▸ SUPPLIED DATA:
>>>

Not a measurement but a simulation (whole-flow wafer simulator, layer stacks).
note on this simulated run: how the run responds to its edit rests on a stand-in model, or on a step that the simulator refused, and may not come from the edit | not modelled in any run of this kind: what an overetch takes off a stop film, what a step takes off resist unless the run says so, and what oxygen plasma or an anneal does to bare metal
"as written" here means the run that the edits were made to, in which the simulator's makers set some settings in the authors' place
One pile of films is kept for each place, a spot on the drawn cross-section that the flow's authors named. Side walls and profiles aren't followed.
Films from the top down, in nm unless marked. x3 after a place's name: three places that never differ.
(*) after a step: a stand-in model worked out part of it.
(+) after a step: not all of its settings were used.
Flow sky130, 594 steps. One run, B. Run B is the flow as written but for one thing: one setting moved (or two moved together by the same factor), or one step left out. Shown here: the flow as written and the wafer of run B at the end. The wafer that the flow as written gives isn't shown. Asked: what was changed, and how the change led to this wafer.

<<<

▸ ACTION ITEM:
Give the whole listing again, character for character.

▸ EXERCISE SOLUTION:
Not a measurement but a simulation (whole-flow wafer simulator, layer stacks).
note on this simulated run: how the run responds to its edit rests on a stand-in model, or on a step that the simulator refused, and may not come from the edit | not modelled in any run of this kind: what an overetch takes off a stop film, what a step takes off resist unless the run says so, and what oxygen plasma or an anneal does to bare metal
"as written" here means the run that the edits were made to, in which the simulator's makers set some settings in the authors' place
One pile of films is kept for each place, a spot on the drawn cross-section that the flow's authors named. Side walls and profiles aren't followed.
Films from the top down, in nm unless marked. x3 after a place's name: three places that never differ.
(*) after a step: a stand-in model worked out part of it.
(+) after a step: not all of its settings were used.
Flow sky130, 594 steps. One run, B. Run B is the flow as written but for one thing: one setting moved (or two moved together by the same factor), or one step left out. Shown here: the flow as written and the wafer of run B at the end. The wafer that the flow as written gives isn't shown. Asked: what was changed, and how the change led to this wafer.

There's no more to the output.